DATA EXTRACT >>
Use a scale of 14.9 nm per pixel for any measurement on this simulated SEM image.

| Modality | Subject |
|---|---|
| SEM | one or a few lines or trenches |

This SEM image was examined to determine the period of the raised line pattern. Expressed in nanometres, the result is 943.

WORK REQUEST >>
Reproduce exactly the section above that begins at the line containing "Modality | Subject |" and ends at the line containing "or trenches |", leaving out all other lines.

TASK RESULT >>
| Modality | Subject |
|---|---|
| SEM | one or a few lines or trenches |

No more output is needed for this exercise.